== BRIEF ==
Your job is to transcribe the material exactly, every line included.

== ENTRIES SUPPLIED ==
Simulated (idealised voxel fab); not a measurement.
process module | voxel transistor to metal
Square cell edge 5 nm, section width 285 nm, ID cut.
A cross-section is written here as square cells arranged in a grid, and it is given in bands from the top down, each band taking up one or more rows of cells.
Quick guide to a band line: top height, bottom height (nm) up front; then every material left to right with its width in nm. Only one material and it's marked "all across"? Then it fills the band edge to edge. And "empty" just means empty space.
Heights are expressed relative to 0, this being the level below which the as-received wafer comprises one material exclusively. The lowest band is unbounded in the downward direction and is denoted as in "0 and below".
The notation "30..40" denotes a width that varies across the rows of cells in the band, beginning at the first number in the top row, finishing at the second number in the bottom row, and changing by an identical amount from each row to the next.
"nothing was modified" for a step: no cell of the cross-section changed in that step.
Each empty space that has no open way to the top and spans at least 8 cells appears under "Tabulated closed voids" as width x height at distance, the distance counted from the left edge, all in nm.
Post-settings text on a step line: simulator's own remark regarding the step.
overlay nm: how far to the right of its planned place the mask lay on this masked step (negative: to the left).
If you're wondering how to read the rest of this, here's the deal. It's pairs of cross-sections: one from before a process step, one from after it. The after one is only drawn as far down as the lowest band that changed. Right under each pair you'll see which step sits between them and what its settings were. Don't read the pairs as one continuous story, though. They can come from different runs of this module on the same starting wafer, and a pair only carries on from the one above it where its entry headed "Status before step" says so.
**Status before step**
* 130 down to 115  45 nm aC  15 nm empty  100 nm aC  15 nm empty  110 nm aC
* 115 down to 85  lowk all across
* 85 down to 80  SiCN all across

== RESULT ==
Simulated (idealised voxel fab); not a measurement.
process module | voxel transistor to metal
Square cell edge 5 nm, section width 285 nm, ID cut.
A cross-section is written here as square cells arranged in a grid, and it is given in bands from the top down, each band taking up one or more rows of cells.
Quick guide to a band line: top height, bottom height (nm) up front; then every material left to right with its width in nm. Only one material and it's marked "all across"? Then it fills the band edge to edge. And "empty" just means empty space.
Heights are expressed relative to 0, this being the level below which the as-received wafer comprises one material exclusively. The lowest band is unbounded in the downward direction and is denoted as in "0 and below".
The notation "30..40" denotes a width that varies across the rows of cells in the band, beginning at the first number in the top row, finishing at the second number in the bottom row, and changing by an identical amount from each row to the next.
"nothing was modified" for a step: no cell of the cross-section changed in that step.
Each empty space that has no open way to the top and spans at least 8 cells appears under "Tabulated closed voids" as width x height at distance, the distance counted from the left edge, all in nm.
Post-settings text on a step line: simulator's own remark regarding the step.
overlay nm: how far to the right of its planned place the mask lay on this masked step (negative: to the left).
If you're wondering how to read the rest of this, here's the deal. It's pairs of cross-sections: one from before a process step, one from after it. The after one is only drawn as far down as the lowest band that changed. Right under each pair you'll see which step sits between them and what its settings were. Don't read the pairs as one continuous story, though. They can come from different runs of this module on the same starting wafer, and a pair only carries on from the one above it where its entry headed "Status before step" says so.
**Status before step**
* 130 down to 115  45 nm aC  15 nm empty  100 nm aC  15 nm empty  110 nm aC
* 115 down to 85  lowk all across
* 85 down to 80  SiCN all across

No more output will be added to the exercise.